_Exercise_: In full and without alteration, output each record given here.

_Supplied entries_:
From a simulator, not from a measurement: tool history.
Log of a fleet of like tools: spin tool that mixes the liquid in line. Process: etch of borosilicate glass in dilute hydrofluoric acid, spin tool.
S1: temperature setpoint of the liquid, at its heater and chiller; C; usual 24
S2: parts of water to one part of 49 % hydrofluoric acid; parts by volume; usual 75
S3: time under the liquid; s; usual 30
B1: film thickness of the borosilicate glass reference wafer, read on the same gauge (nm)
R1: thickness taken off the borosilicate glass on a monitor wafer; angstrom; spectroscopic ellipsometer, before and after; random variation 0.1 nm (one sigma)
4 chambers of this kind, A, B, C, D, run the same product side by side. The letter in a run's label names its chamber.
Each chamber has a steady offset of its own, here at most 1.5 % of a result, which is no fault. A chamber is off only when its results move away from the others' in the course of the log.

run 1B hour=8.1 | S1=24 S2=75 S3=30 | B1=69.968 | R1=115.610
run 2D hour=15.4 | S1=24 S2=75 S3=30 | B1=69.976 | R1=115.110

_Your solution_:
From a simulator, not from a measurement: tool history.
Log of a fleet of like tools: spin tool that mixes the liquid in line. Process: etch of borosilicate glass in dilute hydrofluoric acid, spin tool.
S1: temperature setpoint of the liquid, at its heater and chiller; C; usual 24
S2: parts of water to one part of 49 % hydrofluoric acid; parts by volume; usual 75
S3: time under the liquid; s; usual 30
B1: film thickness of the borosilicate glass reference wafer, read on the same gauge (nm)
R1: thickness taken off the borosilicate glass on a monitor wafer; angstrom; spectroscopic ellipsometer, before and after; random variation 0.1 nm (one sigma)
4 chambers of this kind, A, B, C, D, run the same product side by side. The letter in a run's label names its chamber.
Each chamber has a steady offset of its own, here at most 1.5 % of a result, which is no fault. A chamber is off only when its results move away from the others' in the course of the log.

run 1B hour=8.1 | S1=24 S2=75 S3=30 | B1=69.968 | R1=115.610
run 2D hour=15.4 | S1=24 S2=75 S3=30 | B1=69.976 | R1=115.110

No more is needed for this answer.